# [Data extracts]
=======
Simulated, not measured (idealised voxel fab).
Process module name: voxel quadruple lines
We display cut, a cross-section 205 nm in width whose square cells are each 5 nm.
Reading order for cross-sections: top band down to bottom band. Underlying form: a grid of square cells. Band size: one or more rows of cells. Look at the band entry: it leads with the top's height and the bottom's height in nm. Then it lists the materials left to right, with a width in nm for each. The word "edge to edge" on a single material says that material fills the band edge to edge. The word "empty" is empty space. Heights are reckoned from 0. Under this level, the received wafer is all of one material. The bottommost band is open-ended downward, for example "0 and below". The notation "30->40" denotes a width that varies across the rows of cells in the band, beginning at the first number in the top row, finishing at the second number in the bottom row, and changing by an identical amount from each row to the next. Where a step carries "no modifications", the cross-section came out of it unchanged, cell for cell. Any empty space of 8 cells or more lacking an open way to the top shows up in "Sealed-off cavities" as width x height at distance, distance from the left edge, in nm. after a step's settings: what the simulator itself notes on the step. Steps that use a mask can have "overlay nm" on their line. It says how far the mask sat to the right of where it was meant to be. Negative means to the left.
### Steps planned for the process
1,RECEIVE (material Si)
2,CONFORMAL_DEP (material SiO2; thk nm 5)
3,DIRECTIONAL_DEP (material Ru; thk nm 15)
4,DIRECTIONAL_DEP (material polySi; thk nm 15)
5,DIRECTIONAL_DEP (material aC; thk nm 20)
=======

# [Work instruction]
Print only the lines that run from the start of the listing to the line bearing "We display cut, a"; please keep the first line and that last one, exactly as they appear.

# [Worked solution]
Simulated, not measured (idealised voxel fab).
Process module name: voxel quadruple lines
We display cut, a cross-section 205 nm in width whose square cells are each 5 nm.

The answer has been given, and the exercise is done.